▶ [WORK REQUEST] Each entry below is to be transcribed exactly.

INFORMATION PROVIDED below:

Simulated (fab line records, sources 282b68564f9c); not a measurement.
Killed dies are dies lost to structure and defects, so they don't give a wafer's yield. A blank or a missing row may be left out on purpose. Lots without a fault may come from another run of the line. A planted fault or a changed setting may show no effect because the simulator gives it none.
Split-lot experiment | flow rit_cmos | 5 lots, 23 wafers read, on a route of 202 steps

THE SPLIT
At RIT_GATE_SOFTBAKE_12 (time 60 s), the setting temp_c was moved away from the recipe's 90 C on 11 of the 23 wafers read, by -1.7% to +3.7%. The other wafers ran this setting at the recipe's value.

End of INFORMATION PROVIDED.

▶ [REPLY]
Simulated (fab line records, sources 282b68564f9c); not a measurement.
Killed dies are dies lost to structure and defects, so they don't give a wafer's yield. A blank or a missing row may be left out on purpose. Lots without a fault may come from another run of the line. A planted fault or a changed setting may show no effect because the simulator gives it none.
Split-lot experiment | flow rit_cmos | 5 lots, 23 wafers read, on a route of 202 steps

THE SPLIT
At RIT_GATE_SOFTBAKE_12 (time 60 s), the setting temp_c was moved away from the recipe's 90 C on 11 of the 23 wafers read, by -1.7% to +3.7%. The other wafers ran this setting at the recipe's value.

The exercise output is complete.